WORK ITEM ::
Please repeat each of the records that follow, exactly as written.

DATA EXTRACTS ::
********
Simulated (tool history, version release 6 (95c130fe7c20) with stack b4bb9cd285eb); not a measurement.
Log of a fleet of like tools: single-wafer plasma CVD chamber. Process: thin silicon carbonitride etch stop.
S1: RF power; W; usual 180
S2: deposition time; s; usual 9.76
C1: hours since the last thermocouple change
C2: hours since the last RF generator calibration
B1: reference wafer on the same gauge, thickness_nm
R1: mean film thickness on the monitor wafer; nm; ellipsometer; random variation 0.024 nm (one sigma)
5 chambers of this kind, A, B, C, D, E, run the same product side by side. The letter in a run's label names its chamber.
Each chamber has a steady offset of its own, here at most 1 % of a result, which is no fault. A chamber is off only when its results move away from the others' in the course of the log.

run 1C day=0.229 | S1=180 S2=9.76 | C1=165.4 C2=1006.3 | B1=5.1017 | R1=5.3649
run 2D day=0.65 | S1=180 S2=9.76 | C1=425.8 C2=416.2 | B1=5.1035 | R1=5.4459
********

RESULT ::
Simulated (tool history, version release 6 (95c130fe7c20) with stack b4bb9cd285eb); not a measurement.
Log of a fleet of like tools: single-wafer plasma CVD chamber. Process: thin silicon carbonitride etch stop.
S1: RF power; W; usual 180
S2: deposition time; s; usual 9.76
C1: hours since the last thermocouple change
C2: hours since the last RF generator calibration
B1: reference wafer on the same gauge, thickness_nm
R1: mean film thickness on the monitor wafer; nm; ellipsometer; random variation 0.024 nm (one sigma)
5 chambers of this kind, A, B, C, D, E, run the same product side by side. The letter in a run's label names its chamber.
Each chamber has a steady offset of its own, here at most 1 % of a result, which is no fault. A chamber is off only when its results move away from the others' in the course of the log.

run 1C day=0.229 | S1=180 S2=9.76 | C1=165.4 C2=1006.3 | B1=5.1017 | R1=5.3649
run 2D day=0.65 | S1=180 S2=9.76 | C1=425.8 C2=416.2 | B1=5.1035 | R1=5.4459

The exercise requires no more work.